◆ ◆ ◆ ◆ ◆ ◆ ◆

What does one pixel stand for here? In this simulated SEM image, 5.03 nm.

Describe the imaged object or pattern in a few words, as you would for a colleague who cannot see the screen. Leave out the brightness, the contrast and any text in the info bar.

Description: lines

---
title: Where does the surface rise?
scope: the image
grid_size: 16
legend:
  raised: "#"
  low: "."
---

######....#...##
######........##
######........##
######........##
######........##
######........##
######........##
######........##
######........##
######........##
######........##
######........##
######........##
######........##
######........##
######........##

◆ ◆ ◆ ◆ ◆ ◆ ◆

§ BRIEF
Extract exactly the leading lines of the data, stopping at and including the line with "Describe the imaged".

§ PROBLEM SOLUTION
What does one pixel stand for here? In this simulated SEM image, 5.03 nm.

Describe the imaged object or pattern in a few words, as you would for a colleague who cannot see the screen. Leave out the brightness, the contrast and any text in the info bar.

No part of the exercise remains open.